=== Begin Enclosure ===

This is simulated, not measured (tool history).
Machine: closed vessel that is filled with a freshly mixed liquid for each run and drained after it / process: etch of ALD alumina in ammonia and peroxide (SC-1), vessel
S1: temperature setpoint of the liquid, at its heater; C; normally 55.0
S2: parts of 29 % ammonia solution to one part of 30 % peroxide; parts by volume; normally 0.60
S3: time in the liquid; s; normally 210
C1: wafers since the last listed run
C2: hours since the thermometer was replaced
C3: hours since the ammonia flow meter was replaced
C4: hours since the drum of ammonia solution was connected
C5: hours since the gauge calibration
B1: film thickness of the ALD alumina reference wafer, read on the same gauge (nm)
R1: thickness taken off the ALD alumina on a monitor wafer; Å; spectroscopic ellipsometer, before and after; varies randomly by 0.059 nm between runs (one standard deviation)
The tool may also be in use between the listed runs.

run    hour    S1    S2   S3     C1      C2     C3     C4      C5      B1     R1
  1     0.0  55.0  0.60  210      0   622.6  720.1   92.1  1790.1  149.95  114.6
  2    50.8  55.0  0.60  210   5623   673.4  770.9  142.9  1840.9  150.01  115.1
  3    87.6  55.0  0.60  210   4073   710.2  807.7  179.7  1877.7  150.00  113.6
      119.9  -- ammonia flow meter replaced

=== End Enclosure ===

The records above must be retyped in full, exactly as written.

• **Result**:
This is simulated, not measured (tool history).
Machine: closed vessel that is filled with a freshly mixed liquid for each run and drained after it / process: etch of ALD alumina in ammonia and peroxide (SC-1), vessel
S1: temperature setpoint of the liquid, at its heater; C; normally 55.0
S2: parts of 29 % ammonia solution to one part of 30 % peroxide; parts by volume; normally 0.60
S3: time in the liquid; s; normally 210
C1: wafers since the last listed run
C2: hours since the thermometer was replaced
C3: hours since the ammonia flow meter was replaced
C4: hours since the drum of ammonia solution was connected
C5: hours since the gauge calibration
B1: film thickness of the ALD alumina reference wafer, read on the same gauge (nm)
R1: thickness taken off the ALD alumina on a monitor wafer; Å; spectroscopic ellipsometer, before and after; varies randomly by 0.059 nm between runs (one standard deviation)
The tool may also be in use between the listed runs.

run    hour    S1    S2   S3     C1      C2     C3     C4      C5      B1     R1
  1     0.0  55.0  0.60  210      0   622.6  720.1   92.1  1790.1  149.95  114.6
  2    50.8  55.0  0.60  210   5623   673.4  770.9  142.9  1840.9  150.01  115.1
  3    87.6  55.0  0.60  210   4073   710.2  807.7  179.7  1877.7  150.00  113.6
      119.9  -- ammonia flow meter replaced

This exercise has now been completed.